▸ **REQUIREMENT**: Word for word, reproduce every line of the data.

▸ **DATA EXCERPTS**:
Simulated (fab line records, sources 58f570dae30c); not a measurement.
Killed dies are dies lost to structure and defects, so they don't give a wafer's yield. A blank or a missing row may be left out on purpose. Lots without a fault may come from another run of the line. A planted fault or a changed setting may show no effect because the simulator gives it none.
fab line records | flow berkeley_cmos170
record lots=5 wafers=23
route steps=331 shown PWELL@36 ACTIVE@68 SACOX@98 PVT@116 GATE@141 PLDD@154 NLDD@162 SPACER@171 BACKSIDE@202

▸ **WRITTEN REPLY**:
Simulated (fab line records, sources 58f570dae30c); not a measurement.
Killed dies are dies lost to structure and defects, so they don't give a wafer's yield. A blank or a missing row may be left out on purpose. Lots without a fault may come from another run of the line. A planted fault or a changed setting may show no effect because the simulator gives it none.
fab line records | flow berkeley_cmos170
record lots=5 wafers=23
route steps=331 shown PWELL@36 ACTIVE@68 SACOX@98 PVT@116 GATE@141 PLDD@154 NLDD@162 SPACER@171 BACKSIDE@202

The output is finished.